> Exercise
Write out every record in full, exactly as written, please.

▬▬▬

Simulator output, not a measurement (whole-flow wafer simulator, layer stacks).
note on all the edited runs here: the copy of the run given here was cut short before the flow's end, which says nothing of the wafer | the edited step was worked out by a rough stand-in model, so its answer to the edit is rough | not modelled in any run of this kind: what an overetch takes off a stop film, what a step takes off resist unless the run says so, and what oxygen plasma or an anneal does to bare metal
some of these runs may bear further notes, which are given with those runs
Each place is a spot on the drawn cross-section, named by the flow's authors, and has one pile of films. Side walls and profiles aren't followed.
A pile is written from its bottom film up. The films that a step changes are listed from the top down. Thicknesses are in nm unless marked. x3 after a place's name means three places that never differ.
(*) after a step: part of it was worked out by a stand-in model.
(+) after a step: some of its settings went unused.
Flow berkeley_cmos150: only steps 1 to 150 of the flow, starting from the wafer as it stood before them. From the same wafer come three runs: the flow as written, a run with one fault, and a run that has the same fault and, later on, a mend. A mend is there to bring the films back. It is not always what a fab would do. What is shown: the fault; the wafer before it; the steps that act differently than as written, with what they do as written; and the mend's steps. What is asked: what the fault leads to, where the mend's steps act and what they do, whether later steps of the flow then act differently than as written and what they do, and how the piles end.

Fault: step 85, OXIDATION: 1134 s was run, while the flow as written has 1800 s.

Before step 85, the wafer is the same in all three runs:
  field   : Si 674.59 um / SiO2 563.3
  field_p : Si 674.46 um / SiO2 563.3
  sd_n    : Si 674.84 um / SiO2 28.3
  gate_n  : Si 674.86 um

▬▬▬

> Response area
Simulator output, not a measurement (whole-flow wafer simulator, layer stacks).
note on all the edited runs here: the copy of the run given here was cut short before the flow's end, which says nothing of the wafer | the edited step was worked out by a rough stand-in model, so its answer to the edit is rough | not modelled in any run of this kind: what an overetch takes off a stop film, what a step takes off resist unless the run says so, and what oxygen plasma or an anneal does to bare metal
some of these runs may bear further notes, which are given with those runs
Each place is a spot on the drawn cross-section, named by the flow's authors, and has one pile of films. Side walls and profiles aren't followed.
A pile is written from its bottom film up. The films that a step changes are listed from the top down. Thicknesses are in nm unless marked. x3 after a place's name means three places that never differ.
(*) after a step: part of it was worked out by a stand-in model.
(+) after a step: some of its settings went unused.
Flow berkeley_cmos150: only steps 1 to 150 of the flow, starting from the wafer as it stood before them. From the same wafer come three runs: the flow as written, a run with one fault, and a run that has the same fault and, later on, a mend. A mend is there to bring the films back. It is not always what a fab would do. What is shown: the fault; the wafer before it; the steps that act differently than as written, with what they do as written; and the mend's steps. What is asked: what the fault leads to, where the mend's steps act and what they do, whether later steps of the flow then act differently than as written and what they do, and how the piles end.

Fault: step 85, OXIDATION: 1134 s was run, while the flow as written has 1800 s.

Before step 85, the wafer is the same in all three runs:
  field   : Si 674.59 um / SiO2 563.3
  field_p : Si 674.46 um / SiO2 563.3
  sd_n    : Si 674.84 um / SiO2 28.3
  gate_n  : Si 674.86 um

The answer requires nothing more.